WORK INSTRUCTION: Locate the line bearing "Tool kind: polisher" in the material below, then reproduce it and each following line up to and including the line bearing "Usual recipe: flow".

PROVIDED INFORMATION:
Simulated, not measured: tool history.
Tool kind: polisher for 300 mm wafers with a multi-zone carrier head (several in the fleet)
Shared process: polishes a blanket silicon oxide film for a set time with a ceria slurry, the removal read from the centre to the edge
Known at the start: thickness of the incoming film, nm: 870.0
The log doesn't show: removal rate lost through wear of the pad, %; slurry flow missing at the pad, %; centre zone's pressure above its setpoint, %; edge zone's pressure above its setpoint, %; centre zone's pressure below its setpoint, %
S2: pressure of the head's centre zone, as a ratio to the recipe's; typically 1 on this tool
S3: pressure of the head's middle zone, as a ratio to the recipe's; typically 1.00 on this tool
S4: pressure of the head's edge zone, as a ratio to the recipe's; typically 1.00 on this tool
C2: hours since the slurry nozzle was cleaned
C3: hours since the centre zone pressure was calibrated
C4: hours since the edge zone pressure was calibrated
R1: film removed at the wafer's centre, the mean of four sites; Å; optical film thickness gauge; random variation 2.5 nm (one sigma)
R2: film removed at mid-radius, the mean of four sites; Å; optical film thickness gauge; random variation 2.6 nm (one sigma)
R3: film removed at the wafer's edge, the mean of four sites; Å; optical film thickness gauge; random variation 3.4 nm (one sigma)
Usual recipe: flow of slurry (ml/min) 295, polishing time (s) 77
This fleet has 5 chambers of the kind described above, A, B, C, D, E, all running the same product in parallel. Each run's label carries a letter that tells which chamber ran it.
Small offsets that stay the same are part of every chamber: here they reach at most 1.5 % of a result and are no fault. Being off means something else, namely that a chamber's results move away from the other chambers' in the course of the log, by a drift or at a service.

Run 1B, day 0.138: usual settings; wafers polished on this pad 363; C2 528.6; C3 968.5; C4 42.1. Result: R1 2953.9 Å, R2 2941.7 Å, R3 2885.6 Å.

RESPONSE AREA:
Tool kind: polisher for 300 mm wafers with a multi-zone carrier head (several in the fleet)
Shared process: polishes a blanket silicon oxide film for a set time with a ceria slurry, the removal read from the centre to the edge
Known at the start: thickness of the incoming film, nm: 870.0
The log doesn't show: removal rate lost through wear of the pad, %; slurry flow missing at the pad, %; centre zone's pressure above its setpoint, %; edge zone's pressure above its setpoint, %; centre zone's pressure below its setpoint, %
S2: pressure of the head's centre zone, as a ratio to the recipe's; typically 1 on this tool
S3: pressure of the head's middle zone, as a ratio to the recipe's; typically 1.00 on this tool
S4: pressure of the head's edge zone, as a ratio to the recipe's; typically 1.00 on this tool
C2: hours since the slurry nozzle was cleaned
C3: hours since the centre zone pressure was calibrated
C4: hours since the edge zone pressure was calibrated
R1: film removed at the wafer's centre, the mean of four sites; Å; optical film thickness gauge; random variation 2.5 nm (one sigma)
R2: film removed at mid-radius, the mean of four sites; Å; optical film thickness gauge; random variation 2.6 nm (one sigma)
R3: film removed at the wafer's edge, the mean of four sites; Å; optical film thickness gauge; random variation 3.4 nm (one sigma)
Usual recipe: flow of slurry (ml/min) 295, polishing time (s) 77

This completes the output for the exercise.